# WORK ITEM:
Your answer should consist only of the lines below from the one with "startH: the number" through the one with "[step RIT_PRETRO_COAT_01]", copied exactly.

# # #

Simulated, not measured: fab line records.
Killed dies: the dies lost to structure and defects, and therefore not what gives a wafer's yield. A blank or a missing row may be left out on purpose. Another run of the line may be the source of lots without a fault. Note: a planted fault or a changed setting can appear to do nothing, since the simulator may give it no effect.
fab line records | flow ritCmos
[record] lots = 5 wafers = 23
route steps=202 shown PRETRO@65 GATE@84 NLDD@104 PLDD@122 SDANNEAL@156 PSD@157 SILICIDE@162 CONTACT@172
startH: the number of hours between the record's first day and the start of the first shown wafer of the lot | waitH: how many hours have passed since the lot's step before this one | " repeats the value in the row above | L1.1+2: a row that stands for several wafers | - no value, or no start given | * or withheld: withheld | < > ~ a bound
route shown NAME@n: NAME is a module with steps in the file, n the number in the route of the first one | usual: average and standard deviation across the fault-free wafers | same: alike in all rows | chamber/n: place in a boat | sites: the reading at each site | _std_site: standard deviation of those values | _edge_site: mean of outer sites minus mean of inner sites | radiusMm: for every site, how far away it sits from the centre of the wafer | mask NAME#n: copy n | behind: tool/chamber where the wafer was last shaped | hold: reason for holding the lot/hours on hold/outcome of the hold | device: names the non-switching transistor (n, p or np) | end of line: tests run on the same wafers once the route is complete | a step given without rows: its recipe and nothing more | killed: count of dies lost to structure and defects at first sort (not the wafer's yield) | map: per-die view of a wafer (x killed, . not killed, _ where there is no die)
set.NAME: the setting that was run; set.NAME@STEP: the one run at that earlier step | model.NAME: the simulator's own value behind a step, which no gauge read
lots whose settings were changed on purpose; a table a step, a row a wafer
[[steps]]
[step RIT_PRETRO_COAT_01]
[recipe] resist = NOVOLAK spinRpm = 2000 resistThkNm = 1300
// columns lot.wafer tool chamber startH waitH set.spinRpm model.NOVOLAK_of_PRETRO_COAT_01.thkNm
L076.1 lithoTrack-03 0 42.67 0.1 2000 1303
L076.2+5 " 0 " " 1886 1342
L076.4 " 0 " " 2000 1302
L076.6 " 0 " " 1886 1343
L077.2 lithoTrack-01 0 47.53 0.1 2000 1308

# # #

# RESPONSE BOX:
startH: the number of hours between the record's first day and the start of the first shown wafer of the lot | waitH: how many hours have passed since the lot's step before this one | " repeats the value in the row above | L1.1+2: a row that stands for several wafers | - no value, or no start given | * or withheld: withheld | < > ~ a bound
route shown NAME@n: NAME is a module with steps in the file, n the number in the route of the first one | usual: average and standard deviation across the fault-free wafers | same: alike in all rows | chamber/n: place in a boat | sites: the reading at each site | _std_site: standard deviation of those values | _edge_site: mean of outer sites minus mean of inner sites | radiusMm: for every site, how far away it sits from the centre of the wafer | mask NAME#n: copy n | behind: tool/chamber where the wafer was last shaped | hold: reason for holding the lot/hours on hold/outcome of the hold | device: names the non-switching transistor (n, p or np) | end of line: tests run on the same wafers once the route is complete | a step given without rows: its recipe and nothing more | killed: count of dies lost to structure and defects at first sort (not the wafer's yield) | map: per-die view of a wafer (x killed, . not killed, _ where there is no die)
set.NAME: the setting that was run; set.NAME@STEP: the one run at that earlier step | model.NAME: the simulator's own value behind a step, which no gauge read
lots whose settings were changed on purpose; a table a step, a row a wafer
[[steps]]
[step RIT_PRETRO_COAT_01]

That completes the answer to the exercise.